──────────
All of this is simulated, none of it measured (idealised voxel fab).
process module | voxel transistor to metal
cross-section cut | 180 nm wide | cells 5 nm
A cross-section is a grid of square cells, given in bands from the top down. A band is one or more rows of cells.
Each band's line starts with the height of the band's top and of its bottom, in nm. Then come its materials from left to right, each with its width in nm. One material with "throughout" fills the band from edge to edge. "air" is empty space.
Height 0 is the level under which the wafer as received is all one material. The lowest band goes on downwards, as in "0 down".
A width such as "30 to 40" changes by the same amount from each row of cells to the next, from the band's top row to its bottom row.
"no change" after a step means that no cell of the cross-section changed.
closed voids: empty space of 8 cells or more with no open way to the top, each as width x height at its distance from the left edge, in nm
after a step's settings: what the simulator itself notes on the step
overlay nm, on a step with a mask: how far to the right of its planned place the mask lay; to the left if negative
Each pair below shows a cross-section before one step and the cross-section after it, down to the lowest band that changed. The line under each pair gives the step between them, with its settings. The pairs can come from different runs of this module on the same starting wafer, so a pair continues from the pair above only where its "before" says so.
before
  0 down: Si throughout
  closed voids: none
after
──────────

**Task item**
Would you mind giving all the records again exactly?

**Solution**
All of this is simulated, none of it measured (idealised voxel fab).
process module | voxel transistor to metal
cross-section cut | 180 nm wide | cells 5 nm
A cross-section is a grid of square cells, given in bands from the top down. A band is one or more rows of cells.
Each band's line starts with the height of the band's top and of its bottom, in nm. Then come its materials from left to right, each with its width in nm. One material with "throughout" fills the band from edge to edge. "air" is empty space.
Height 0 is the level under which the wafer as received is all one material. The lowest band goes on downwards, as in "0 down".
A width such as "30 to 40" changes by the same amount from each row of cells to the next, from the band's top row to its bottom row.
"no change" after a step means that no cell of the cross-section changed.
closed voids: empty space of 8 cells or more with no open way to the top, each as width x height at its distance from the left edge, in nm
after a step's settings: what the simulator itself notes on the step
overlay nm, on a step with a mask: how far to the right of its planned place the mask lay; to the left if negative
Each pair below shows a cross-section before one step and the cross-section after it, down to the lowest band that changed. The line under each pair gives the step between them, with its settings. The pairs can come from different runs of this module on the same starting wafer, so a pair continues from the pair above only where its "before" says so.
before
  0 down: Si throughout
  closed voids: none
after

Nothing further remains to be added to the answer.